• INFORMATION PROVIDED
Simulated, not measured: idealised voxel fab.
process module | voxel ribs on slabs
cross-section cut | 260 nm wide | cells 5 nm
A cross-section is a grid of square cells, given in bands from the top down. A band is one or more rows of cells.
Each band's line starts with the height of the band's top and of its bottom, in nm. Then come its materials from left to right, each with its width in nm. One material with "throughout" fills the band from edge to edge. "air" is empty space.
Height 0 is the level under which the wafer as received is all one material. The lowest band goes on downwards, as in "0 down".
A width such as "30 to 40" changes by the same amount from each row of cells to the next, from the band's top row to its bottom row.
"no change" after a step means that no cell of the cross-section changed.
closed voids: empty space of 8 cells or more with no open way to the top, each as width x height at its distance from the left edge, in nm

• WORK ORDER
Write each line of the data above out again without altering a word.

• YOUR RESPONSE
Simulated, not measured: idealised voxel fab.
process module | voxel ribs on slabs
cross-section cut | 260 nm wide | cells 5 nm
A cross-section is a grid of square cells, given in bands from the top down. A band is one or more rows of cells.
Each band's line starts with the height of the band's top and of its bottom, in nm. Then come its materials from left to right, each with its width in nm. One material with "throughout" fills the band from edge to edge. "air" is empty space.
Height 0 is the level under which the wafer as received is all one material. The lowest band goes on downwards, as in "0 down".
A width such as "30 to 40" changes by the same amount from each row of cells to the next, from the band's top row to its bottom row.
"no change" after a step means that no cell of the cross-section changed.
closed voids: empty space of 8 cells or more with no open way to the top, each as width x height at its distance from the left edge, in nm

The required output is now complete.